--------------------

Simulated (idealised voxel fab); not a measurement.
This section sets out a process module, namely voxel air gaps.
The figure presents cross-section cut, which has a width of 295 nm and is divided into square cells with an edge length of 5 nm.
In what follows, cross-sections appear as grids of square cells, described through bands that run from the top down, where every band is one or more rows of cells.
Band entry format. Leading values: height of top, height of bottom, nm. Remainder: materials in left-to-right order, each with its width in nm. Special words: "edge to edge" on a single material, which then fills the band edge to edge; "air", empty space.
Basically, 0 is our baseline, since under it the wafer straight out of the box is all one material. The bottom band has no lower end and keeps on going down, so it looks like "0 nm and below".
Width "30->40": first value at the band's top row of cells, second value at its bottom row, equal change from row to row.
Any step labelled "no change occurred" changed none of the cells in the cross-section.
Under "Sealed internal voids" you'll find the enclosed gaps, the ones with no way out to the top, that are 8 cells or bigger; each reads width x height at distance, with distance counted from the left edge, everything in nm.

--------------------

* **Required action**
Each line in the entries above, starting at the line with "This section sets" and ending at the line with "Any step labelled", is to be printed exactly, and only those lines.

* **Exercise solution**
This section sets out a process module, namely voxel air gaps.
The figure presents cross-section cut, which has a width of 295 nm and is divided into square cells with an edge length of 5 nm.
In what follows, cross-sections appear as grids of square cells, described through bands that run from the top down, where every band is one or more rows of cells.
Band entry format. Leading values: height of top, height of bottom, nm. Remainder: materials in left-to-right order, each with its width in nm. Special words: "edge to edge" on a single material, which then fills the band edge to edge; "air", empty space.
Basically, 0 is our baseline, since under it the wafer straight out of the box is all one material. The bottom band has no lower end and keeps on going down, so it looks like "0 nm and below".
Width "30->40": first value at the band's top row of cells, second value at its bottom row, equal change from row to row.
Any step labelled "no change occurred" changed none of the cells in the cross-section.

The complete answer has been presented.